▶ [Provided data]
═══
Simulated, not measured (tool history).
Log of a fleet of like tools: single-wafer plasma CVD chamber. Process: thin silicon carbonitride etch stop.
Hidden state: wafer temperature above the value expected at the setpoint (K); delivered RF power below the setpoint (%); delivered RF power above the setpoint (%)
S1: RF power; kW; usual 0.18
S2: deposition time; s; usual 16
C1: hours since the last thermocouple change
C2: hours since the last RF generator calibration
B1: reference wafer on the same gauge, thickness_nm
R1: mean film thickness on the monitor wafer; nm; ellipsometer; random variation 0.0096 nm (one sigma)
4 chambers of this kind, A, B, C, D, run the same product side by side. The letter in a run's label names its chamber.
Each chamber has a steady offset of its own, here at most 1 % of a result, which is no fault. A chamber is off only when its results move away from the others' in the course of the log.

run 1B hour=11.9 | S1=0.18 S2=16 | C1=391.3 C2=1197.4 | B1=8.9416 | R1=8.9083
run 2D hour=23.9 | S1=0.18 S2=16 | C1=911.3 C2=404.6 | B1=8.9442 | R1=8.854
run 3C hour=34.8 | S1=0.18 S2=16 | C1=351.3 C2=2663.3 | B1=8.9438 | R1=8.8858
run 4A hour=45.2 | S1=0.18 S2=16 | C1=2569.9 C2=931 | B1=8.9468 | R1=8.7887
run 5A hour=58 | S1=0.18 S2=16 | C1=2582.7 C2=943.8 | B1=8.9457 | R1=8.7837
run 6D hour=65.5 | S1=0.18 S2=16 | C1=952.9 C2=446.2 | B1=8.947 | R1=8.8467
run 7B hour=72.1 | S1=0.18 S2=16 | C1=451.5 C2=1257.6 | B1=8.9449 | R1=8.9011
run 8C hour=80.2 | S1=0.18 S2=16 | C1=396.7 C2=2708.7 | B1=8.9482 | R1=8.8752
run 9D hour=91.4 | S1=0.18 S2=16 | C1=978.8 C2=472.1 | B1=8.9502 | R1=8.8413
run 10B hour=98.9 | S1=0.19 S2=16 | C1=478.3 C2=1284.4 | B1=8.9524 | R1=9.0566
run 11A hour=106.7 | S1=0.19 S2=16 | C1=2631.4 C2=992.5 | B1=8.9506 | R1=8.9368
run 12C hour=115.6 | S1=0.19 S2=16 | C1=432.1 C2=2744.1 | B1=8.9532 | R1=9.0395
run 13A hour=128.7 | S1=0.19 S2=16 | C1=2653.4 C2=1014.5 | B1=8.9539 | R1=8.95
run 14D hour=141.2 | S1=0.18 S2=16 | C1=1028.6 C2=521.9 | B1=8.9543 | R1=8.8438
═══

▶ [Requirement] Please reproduce the lines from the line with "C2: hours since" to the line with "run 10B hour=98.9", both ends included, exactly as they appear above.

▶ [Answer box]
C2: hours since the last RF generator calibration
B1: reference wafer on the same gauge, thickness_nm
R1: mean film thickness on the monitor wafer; nm; ellipsometer; random variation 0.0096 nm (one sigma)
4 chambers of this kind, A, B, C, D, run the same product side by side. The letter in a run's label names its chamber.
Each chamber has a steady offset of its own, here at most 1 % of a result, which is no fault. A chamber is off only when its results move away from the others' in the course of the log.

run 1B hour=11.9 | S1=0.18 S2=16 | C1=391.3 C2=1197.4 | B1=8.9416 | R1=8.9083
run 2D hour=23.9 | S1=0.18 S2=16 | C1=911.3 C2=404.6 | B1=8.9442 | R1=8.854
run 3C hour=34.8 | S1=0.18 S2=16 | C1=351.3 C2=2663.3 | B1=8.9438 | R1=8.8858
run 4A hour=45.2 | S1=0.18 S2=16 | C1=2569.9 C2=931 | B1=8.9468 | R1=8.7887
run 5A hour=58 | S1=0.18 S2=16 | C1=2582.7 C2=943.8 | B1=8.9457 | R1=8.7837
run 6D hour=65.5 | S1=0.18 S2=16 | C1=952.9 C2=446.2 | B1=8.947 | R1=8.8467
run 7B hour=72.1 | S1=0.18 S2=16 | C1=451.5 C2=1257.6 | B1=8.9449 | R1=8.9011
run 8C hour=80.2 | S1=0.18 S2=16 | C1=396.7 C2=2708.7 | B1=8.9482 | R1=8.8752
run 9D hour=91.4 | S1=0.18 S2=16 | C1=978.8 C2=472.1 | B1=8.9502 | R1=8.8413
run 10B hour=98.9 | S1=0.19 S2=16 | C1=478.3 C2=1284.4 | B1=8.9524 | R1=9.0566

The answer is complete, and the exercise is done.